(Information given begins)

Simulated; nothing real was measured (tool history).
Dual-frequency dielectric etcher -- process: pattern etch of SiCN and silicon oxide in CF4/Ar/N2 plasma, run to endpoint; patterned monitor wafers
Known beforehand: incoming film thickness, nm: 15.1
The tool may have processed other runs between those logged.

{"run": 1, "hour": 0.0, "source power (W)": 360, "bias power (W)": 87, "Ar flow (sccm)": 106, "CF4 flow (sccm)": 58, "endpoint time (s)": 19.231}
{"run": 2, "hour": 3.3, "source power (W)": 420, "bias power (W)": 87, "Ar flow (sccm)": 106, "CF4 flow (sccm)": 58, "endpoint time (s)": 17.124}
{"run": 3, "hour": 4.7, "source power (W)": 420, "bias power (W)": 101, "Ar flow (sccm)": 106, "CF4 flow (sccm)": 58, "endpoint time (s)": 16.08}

(Information given ends)

=== Work request ===
In this exercise, copy only the lines from the opening line of the material through the line where "The tool may" appears.

=== Result ===
Simulated; nothing real was measured (tool history).
Dual-frequency dielectric etcher -- process: pattern etch of SiCN and silicon oxide in CF4/Ar/N2 plasma, run to endpoint; patterned monitor wafers
Known beforehand: incoming film thickness, nm: 15.1
The tool may have processed other runs between those logged.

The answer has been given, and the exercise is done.